## Extracted data
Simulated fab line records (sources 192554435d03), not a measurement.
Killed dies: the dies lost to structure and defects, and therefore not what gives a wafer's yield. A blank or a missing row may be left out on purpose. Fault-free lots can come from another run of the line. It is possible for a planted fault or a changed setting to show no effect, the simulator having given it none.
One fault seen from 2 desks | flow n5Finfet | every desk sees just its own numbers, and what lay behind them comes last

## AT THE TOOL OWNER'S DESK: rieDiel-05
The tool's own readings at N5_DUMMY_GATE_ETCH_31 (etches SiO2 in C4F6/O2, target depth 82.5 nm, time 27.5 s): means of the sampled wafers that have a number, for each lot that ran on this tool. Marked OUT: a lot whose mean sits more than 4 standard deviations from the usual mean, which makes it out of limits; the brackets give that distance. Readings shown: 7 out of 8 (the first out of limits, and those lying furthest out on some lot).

## Action item
Each line of the listing has to be repeated exactly in the reply.

## Answer space
Simulated fab line records (sources 192554435d03), not a measurement.
Killed dies: the dies lost to structure and defects, and therefore not what gives a wafer's yield. A blank or a missing row may be left out on purpose. Fault-free lots can come from another run of the line. It is possible for a planted fault or a changed setting to show no effect, the simulator having given it none.
One fault seen from 2 desks | flow n5Finfet | every desk sees just its own numbers, and what lay behind them comes last

## AT THE TOOL OWNER'S DESK: rieDiel-05
The tool's own readings at N5_DUMMY_GATE_ETCH_31 (etches SiO2 in C4F6/O2, target depth 82.5 nm, time 27.5 s): means of the sampled wafers that have a number, for each lot that ran on this tool. Marked OUT: a lot whose mean sits more than 4 standard deviations from the usual mean, which makes it out of limits; the brackets give that distance. Readings shown: 7 out of 8 (the first out of limits, and those lying furthest out on some lot).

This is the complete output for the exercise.